■ **Brief**:
From the records below, transcribe only the lines running from the one with "3. Write down what it contains." through the one with "8.55 pixels". Keep both of those end lines.

━━━━━━━━━━━━━━━━

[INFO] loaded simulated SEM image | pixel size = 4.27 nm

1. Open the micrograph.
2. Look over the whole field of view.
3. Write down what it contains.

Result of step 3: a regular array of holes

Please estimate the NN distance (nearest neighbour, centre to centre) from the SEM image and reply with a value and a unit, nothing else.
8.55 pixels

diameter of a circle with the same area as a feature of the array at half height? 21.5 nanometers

━━━━━━━━━━━━━━━━

■ **Task response**:
3. Write down what it contains.

Result of step 3: a regular array of holes

Please estimate the NN distance (nearest neighbour, centre to centre) from the SEM image and reply with a value and a unit, nothing else.
8.55 pixels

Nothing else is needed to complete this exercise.